* **Assigned task**
Every entry should be given again exactly, with nothing dropped.

Information provided below:
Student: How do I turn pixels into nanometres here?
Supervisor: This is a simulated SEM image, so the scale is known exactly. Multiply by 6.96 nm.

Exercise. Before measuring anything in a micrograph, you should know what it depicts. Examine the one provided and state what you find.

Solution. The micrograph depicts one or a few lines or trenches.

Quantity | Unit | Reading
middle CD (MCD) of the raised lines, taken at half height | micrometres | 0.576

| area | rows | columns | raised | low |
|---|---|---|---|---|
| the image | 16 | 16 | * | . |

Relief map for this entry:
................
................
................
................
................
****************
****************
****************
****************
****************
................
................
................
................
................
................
End of Information provided.

* **Your solution**
Student: How do I turn pixels into nanometres here?
Supervisor: This is a simulated SEM image, so the scale is known exactly. Multiply by 6.96 nm.

Exercise. Before measuring anything in a micrograph, you should know what it depicts. Examine the one provided and state what you find.

Solution. The micrograph depicts one or a few lines or trenches.

Quantity | Unit | Reading
middle CD (MCD) of the raised lines, taken at half height | micrometres | 0.576

| area | rows | columns | raised | low |
|---|---|---|---|---|
| the image | 16 | 16 | * | . |

Relief map for this entry:
................
................
................
................
................
****************
****************
****************
****************
****************
................
................
................
................
................
................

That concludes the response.